Work request:
Take the entries below and print, exactly, the stretch from the line containing "7 op CONFORMAL_DEP | material SiN | thk nm 10" through the line containing "11 op STRIP | etch materials SiO2", both included.

───── Entries shown
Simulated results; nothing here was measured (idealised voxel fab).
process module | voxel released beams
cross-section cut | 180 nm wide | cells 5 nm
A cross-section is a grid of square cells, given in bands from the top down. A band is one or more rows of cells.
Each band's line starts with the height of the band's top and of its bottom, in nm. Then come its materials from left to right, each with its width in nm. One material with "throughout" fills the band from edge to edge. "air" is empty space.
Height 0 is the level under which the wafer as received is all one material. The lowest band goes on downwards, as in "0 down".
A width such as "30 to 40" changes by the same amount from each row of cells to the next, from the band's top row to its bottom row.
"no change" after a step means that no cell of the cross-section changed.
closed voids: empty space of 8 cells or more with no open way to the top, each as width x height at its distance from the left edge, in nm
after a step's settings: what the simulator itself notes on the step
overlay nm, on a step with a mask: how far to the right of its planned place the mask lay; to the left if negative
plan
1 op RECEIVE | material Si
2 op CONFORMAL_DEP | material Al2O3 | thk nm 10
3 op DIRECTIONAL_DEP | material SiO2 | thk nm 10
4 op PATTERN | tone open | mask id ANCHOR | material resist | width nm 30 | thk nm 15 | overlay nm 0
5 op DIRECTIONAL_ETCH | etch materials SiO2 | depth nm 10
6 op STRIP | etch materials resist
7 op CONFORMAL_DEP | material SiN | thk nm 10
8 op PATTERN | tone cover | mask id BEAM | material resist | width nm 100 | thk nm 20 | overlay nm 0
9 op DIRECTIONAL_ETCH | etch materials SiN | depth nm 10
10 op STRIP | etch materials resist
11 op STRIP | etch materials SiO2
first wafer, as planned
──────────

Your response:
7 op CONFORMAL_DEP | material SiN | thk nm 10
8 op PATTERN | tone cover | mask id BEAM | material resist | width nm 100 | thk nm 20 | overlay nm 0
9 op DIRECTIONAL_ETCH | etch materials SiN | depth nm 10
10 op STRIP | etch materials resist
11 op STRIP | etch materials SiO2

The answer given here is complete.